**Recorded data**
☆ ☆ ☆ ☆ ☆

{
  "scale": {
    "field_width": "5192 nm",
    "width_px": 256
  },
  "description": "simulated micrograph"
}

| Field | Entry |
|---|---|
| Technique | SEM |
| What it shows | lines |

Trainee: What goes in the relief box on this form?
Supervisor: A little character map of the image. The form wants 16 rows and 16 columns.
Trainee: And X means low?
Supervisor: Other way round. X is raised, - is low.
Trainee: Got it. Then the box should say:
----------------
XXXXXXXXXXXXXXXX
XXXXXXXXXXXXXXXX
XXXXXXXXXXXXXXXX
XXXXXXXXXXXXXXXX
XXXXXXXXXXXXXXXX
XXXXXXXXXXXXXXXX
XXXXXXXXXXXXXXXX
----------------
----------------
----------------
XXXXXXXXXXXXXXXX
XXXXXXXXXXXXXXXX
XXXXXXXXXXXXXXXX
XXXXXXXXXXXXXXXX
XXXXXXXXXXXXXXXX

☆ ☆ ☆ ☆ ☆

**Activity**
Please restate only the opening stretch of the records above: every line from the first through the one containing "Trainee: And X means low?", exactly as written.

**Response area**
{
  "scale": {
    "field_width": "5192 nm",
    "width_px": 256
  },
  "description": "simulated micrograph"
}

| Field | Entry |
|---|---|
| Technique | SEM |
| What it shows | lines |

Trainee: What goes in the relief box on this form?
Supervisor: A little character map of the image. The form wants 16 rows and 16 columns.
Trainee: And X means low?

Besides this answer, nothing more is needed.